STUDY MATERIAL →
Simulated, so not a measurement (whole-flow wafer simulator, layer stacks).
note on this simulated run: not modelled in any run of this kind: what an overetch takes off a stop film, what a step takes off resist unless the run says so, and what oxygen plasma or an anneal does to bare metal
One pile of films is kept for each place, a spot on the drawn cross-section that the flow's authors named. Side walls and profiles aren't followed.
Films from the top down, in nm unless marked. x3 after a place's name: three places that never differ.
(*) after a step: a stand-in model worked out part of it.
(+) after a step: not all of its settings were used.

ASSIGNMENT → Retype each of the preceding records exactly as printed.

WRITTEN RESPONSE →
Simulated, so not a measurement (whole-flow wafer simulator, layer stacks).
note on this simulated run: not modelled in any run of this kind: what an overetch takes off a stop film, what a step takes off resist unless the run says so, and what oxygen plasma or an anneal does to bare metal
One pile of films is kept for each place, a spot on the drawn cross-section that the flow's authors named. Side walls and profiles aren't followed.
Films from the top down, in nm unless marked. x3 after a place's name: three places that never differ.
(*) after a step: a stand-in model worked out part of it.
(+) after a step: not all of its settings were used.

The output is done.